[Work item]: An exact copy of every entry below is needed.

--- START ---

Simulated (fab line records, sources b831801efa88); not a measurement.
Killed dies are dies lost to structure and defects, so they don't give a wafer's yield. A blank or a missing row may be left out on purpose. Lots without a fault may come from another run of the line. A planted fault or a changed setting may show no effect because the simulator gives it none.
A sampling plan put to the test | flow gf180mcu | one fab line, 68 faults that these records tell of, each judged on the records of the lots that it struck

--- END ---

[Answer space]:
Simulated (fab line records, sources b831801efa88); not a measurement.
Killed dies are dies lost to structure and defects, so they don't give a wafer's yield. A blank or a missing row may be left out on purpose. Lots without a fault may come from another run of the line. A planted fault or a changed setting may show no effect because the simulator gives it none.
A sampling plan put to the test | flow gf180mcu | one fab line, 68 faults that these records tell of, each judged on the records of the lots that it struck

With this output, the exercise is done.